[[ Supplied material open ]]

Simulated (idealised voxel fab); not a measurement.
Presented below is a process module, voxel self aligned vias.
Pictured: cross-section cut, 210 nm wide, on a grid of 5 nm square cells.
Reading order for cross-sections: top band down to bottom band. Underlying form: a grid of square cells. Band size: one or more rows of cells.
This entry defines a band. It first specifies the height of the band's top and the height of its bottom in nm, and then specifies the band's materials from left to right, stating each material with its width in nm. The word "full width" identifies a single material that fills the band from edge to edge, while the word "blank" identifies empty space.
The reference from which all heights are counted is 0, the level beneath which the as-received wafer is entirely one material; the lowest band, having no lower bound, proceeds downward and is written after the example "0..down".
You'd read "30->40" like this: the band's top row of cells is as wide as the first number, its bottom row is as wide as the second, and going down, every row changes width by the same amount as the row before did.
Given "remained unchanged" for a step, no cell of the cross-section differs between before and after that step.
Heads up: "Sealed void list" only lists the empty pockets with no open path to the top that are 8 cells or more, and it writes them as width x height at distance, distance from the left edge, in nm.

[[ Supplied material closed ]]

Work item: Could you retype each record exactly as it appears?

Written response:
Simulated (idealised voxel fab); not a measurement.
Presented below is a process module, voxel self aligned vias.
Pictured: cross-section cut, 210 nm wide, on a grid of 5 nm square cells.
Reading order for cross-sections: top band down to bottom band. Underlying form: a grid of square cells. Band size: one or more rows of cells.
This entry defines a band. It first specifies the height of the band's top and the height of its bottom in nm, and then specifies the band's materials from left to right, stating each material with its width in nm. The word "full width" identifies a single material that fills the band from edge to edge, while the word "blank" identifies empty space.
The reference from which all heights are counted is 0, the level beneath which the as-received wafer is entirely one material; the lowest band, having no lower bound, proceeds downward and is written after the example "0..down".
You'd read "30->40" like this: the band's top row of cells is as wide as the first number, its bottom row is as wide as the second, and going down, every row changes width by the same amount as the row before did.
Given "remained unchanged" for a step, no cell of the cross-section differs between before and after that step.
Heads up: "Sealed void list" only lists the empty pockets with no open path to the top that are 8 cells or more, and it writes them as width x height at distance, distance from the left edge, in nm.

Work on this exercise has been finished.